• [Work item]: Return all of the material that follows, keeping each line exactly as it is.

-=-=-=-=-

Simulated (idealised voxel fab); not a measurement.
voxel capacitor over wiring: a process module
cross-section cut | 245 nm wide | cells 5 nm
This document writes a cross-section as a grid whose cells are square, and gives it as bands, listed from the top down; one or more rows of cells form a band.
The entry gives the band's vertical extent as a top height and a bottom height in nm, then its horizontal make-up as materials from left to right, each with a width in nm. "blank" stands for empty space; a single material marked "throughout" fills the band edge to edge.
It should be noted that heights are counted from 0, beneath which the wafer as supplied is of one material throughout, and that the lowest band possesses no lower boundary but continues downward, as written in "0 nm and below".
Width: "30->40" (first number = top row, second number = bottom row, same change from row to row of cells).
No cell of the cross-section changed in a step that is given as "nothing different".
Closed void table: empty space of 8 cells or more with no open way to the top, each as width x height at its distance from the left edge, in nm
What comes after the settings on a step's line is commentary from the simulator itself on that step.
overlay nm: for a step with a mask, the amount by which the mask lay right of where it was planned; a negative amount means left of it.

-=-=-=-=-

• [Task solution]:
Simulated (idealised voxel fab); not a measurement.
voxel capacitor over wiring: a process module
cross-section cut | 245 nm wide | cells 5 nm
This document writes a cross-section as a grid whose cells are square, and gives it as bands, listed from the top down; one or more rows of cells form a band.
The entry gives the band's vertical extent as a top height and a bottom height in nm, then its horizontal make-up as materials from left to right, each with a width in nm. "blank" stands for empty space; a single material marked "throughout" fills the band edge to edge.
It should be noted that heights are counted from 0, beneath which the wafer as supplied is of one material throughout, and that the lowest band possesses no lower boundary but continues downward, as written in "0 nm and below".
Width: "30->40" (first number = top row, second number = bottom row, same change from row to row of cells).
No cell of the cross-section changed in a step that is given as "nothing different".
Closed void table: empty space of 8 cells or more with no open way to the top, each as width x height at its distance from the left edge, in nm
What comes after the settings on a step's line is commentary from the simulator itself on that step.
overlay nm: for a step with a mask, the amount by which the mask lay right of where it was planned; a negative amount means left of it.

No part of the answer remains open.